• ACTIVITY: Starting at the line that contains "The width entry" and ending at the line that contains "no cross-section cell.", the lines below are to be given again exactly, with nothing added.

--*--

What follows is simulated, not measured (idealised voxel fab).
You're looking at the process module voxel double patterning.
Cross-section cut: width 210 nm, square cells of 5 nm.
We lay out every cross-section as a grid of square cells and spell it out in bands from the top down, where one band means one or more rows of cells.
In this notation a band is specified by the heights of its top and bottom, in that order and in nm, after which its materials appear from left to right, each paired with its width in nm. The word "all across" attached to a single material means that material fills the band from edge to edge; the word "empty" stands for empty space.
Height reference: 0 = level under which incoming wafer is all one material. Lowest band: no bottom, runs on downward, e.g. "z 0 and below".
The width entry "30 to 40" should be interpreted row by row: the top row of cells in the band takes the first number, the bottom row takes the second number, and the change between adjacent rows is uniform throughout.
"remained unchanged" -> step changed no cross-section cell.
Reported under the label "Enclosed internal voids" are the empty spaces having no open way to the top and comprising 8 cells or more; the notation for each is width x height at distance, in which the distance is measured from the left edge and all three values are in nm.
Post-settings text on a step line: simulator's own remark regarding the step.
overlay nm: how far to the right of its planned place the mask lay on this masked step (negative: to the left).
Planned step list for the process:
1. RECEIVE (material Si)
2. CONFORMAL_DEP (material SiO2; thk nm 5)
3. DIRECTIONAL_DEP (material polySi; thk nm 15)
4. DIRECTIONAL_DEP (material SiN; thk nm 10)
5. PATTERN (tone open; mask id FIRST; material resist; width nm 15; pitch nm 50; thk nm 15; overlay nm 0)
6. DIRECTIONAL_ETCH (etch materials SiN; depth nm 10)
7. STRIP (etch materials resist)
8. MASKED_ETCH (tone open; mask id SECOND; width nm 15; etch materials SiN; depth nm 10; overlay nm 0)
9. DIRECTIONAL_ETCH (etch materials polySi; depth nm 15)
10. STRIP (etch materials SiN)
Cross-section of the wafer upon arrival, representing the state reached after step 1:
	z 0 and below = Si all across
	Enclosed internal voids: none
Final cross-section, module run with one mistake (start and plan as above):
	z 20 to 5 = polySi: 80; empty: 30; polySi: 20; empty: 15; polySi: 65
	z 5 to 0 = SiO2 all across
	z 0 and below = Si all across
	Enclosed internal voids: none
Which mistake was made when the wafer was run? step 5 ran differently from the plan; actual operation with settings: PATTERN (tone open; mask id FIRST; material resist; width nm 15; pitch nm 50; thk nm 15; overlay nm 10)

--*--

• REPLY:
The width entry "30 to 40" should be interpreted row by row: the top row of cells in the band takes the first number, the bottom row takes the second number, and the change between adjacent rows is uniform throughout.
"remained unchanged" -> step changed no cross-section cell.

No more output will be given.